- SUPPLIED MATERIAL:
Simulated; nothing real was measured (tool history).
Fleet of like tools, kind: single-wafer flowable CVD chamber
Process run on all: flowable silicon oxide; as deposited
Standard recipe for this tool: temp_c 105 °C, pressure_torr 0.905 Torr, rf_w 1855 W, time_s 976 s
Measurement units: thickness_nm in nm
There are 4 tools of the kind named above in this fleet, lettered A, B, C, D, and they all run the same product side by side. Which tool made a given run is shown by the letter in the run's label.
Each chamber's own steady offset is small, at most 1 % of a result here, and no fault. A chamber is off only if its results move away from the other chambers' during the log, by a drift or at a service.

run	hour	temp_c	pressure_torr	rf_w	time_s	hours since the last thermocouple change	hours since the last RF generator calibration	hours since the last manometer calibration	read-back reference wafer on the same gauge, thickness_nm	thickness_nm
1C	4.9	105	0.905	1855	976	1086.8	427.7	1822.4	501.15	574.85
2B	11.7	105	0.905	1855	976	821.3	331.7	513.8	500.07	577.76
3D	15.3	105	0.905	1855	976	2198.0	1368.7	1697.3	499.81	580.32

- WORK ORDER:
The answer must be an exact transcription of every record above.

- WRITTEN ANSWER:
Simulated; nothing real was measured (tool history).
Fleet of like tools, kind: single-wafer flowable CVD chamber
Process run on all: flowable silicon oxide; as deposited
Standard recipe for this tool: temp_c 105 °C, pressure_torr 0.905 Torr, rf_w 1855 W, time_s 976 s
Measurement units: thickness_nm in nm
There are 4 tools of the kind named above in this fleet, lettered A, B, C, D, and they all run the same product side by side. Which tool made a given run is shown by the letter in the run's label.
Each chamber's own steady offset is small, at most 1 % of a result here, and no fault. A chamber is off only if its results move away from the other chambers' during the log, by a drift or at a service.

run	hour	temp_c	pressure_torr	rf_w	time_s	hours since the last thermocouple change	hours since the last RF generator calibration	hours since the last manometer calibration	read-back reference wafer on the same gauge, thickness_nm	thickness_nm
1C	4.9	105	0.905	1855	976	1086.8	427.7	1822.4	501.15	574.85
2B	11.7	105	0.905	1855	976	821.3	331.7	513.8	500.07	577.76
3D	15.3	105	0.905	1855	976	2198.0	1368.7	1697.3	499.81	580.32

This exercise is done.